Segment Start: Entries provided

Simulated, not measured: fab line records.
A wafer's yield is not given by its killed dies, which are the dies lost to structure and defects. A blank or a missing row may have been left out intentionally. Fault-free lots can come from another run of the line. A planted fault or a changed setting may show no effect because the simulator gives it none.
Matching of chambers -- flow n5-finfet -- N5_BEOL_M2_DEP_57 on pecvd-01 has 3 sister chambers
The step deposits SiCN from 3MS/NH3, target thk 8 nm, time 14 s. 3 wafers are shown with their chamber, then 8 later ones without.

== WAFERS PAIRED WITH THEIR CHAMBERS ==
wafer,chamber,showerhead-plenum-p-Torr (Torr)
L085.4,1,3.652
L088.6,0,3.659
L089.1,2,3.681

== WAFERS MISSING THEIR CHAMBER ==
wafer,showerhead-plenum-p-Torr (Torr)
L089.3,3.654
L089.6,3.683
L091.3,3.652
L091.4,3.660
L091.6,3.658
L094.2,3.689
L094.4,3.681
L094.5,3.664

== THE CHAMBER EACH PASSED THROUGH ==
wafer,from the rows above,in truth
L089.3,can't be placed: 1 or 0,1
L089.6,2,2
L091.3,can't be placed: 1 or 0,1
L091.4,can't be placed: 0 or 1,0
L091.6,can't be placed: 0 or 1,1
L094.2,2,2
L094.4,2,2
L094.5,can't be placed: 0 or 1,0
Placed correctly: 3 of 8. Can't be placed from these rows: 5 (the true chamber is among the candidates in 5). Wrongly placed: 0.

Segment End: Entries provided

Work order
Return all of the above records exactly, leaving no line out.

Answer area
Simulated, not measured: fab line records.
A wafer's yield is not given by its killed dies, which are the dies lost to structure and defects. A blank or a missing row may have been left out intentionally. Fault-free lots can come from another run of the line. A planted fault or a changed setting may show no effect because the simulator gives it none.
Matching of chambers -- flow n5-finfet -- N5_BEOL_M2_DEP_57 on pecvd-01 has 3 sister chambers
The step deposits SiCN from 3MS/NH3, target thk 8 nm, time 14 s. 3 wafers are shown with their chamber, then 8 later ones without.

== WAFERS PAIRED WITH THEIR CHAMBERS ==
wafer,chamber,showerhead-plenum-p-Torr (Torr)
L085.4,1,3.652
L088.6,0,3.659
L089.1,2,3.681

== WAFERS MISSING THEIR CHAMBER ==
wafer,showerhead-plenum-p-Torr (Torr)
L089.3,3.654
L089.6,3.683
L091.3,3.652
L091.4,3.660
L091.6,3.658
L094.2,3.689
L094.4,3.681
L094.5,3.664

== THE CHAMBER EACH PASSED THROUGH ==
wafer,from the rows above,in truth
L089.3,can't be placed: 1 or 0,1
L089.6,2,2
L091.3,can't be placed: 1 or 0,1
L091.4,can't be placed: 0 or 1,0
L091.6,can't be placed: 0 or 1,1
L094.2,2,2
L094.4,2,2
L094.5,can't be placed: 0 or 1,0
Placed correctly: 3 of 8. Can't be placed from these rows: 5 (the true chamber is among the candidates in 5). Wrongly placed: 0.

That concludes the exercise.